[[ Raw data, beginning ]]

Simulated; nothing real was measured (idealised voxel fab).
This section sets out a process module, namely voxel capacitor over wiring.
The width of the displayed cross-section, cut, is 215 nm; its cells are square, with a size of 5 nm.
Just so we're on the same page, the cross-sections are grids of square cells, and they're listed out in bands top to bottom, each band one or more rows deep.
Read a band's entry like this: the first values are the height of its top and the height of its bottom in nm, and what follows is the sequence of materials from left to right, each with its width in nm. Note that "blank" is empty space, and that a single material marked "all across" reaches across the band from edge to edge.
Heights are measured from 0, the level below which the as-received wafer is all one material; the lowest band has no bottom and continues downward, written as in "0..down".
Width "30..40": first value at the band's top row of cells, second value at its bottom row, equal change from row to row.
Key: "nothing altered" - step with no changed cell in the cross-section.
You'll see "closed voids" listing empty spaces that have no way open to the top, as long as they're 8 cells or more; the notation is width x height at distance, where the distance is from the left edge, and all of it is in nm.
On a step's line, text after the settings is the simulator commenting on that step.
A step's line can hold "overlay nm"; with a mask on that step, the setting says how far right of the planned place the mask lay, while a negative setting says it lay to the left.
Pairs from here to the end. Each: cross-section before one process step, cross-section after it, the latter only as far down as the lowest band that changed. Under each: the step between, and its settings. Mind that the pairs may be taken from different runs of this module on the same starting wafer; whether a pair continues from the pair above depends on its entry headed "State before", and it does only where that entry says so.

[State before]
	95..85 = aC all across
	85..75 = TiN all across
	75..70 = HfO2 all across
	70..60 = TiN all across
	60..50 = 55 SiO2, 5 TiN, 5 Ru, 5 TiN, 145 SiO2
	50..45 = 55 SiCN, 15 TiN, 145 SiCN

[[ Raw data, end ]]

[Task item]:
After locating the line that contains "The width of", please copy exactly every line from the start of the records through it, and nothing else.

[Answer box]:
Simulated; nothing real was measured (idealised voxel fab).
This section sets out a process module, namely voxel capacitor over wiring.
The width of the displayed cross-section, cut, is 215 nm; its cells are square, with a size of 5 nm.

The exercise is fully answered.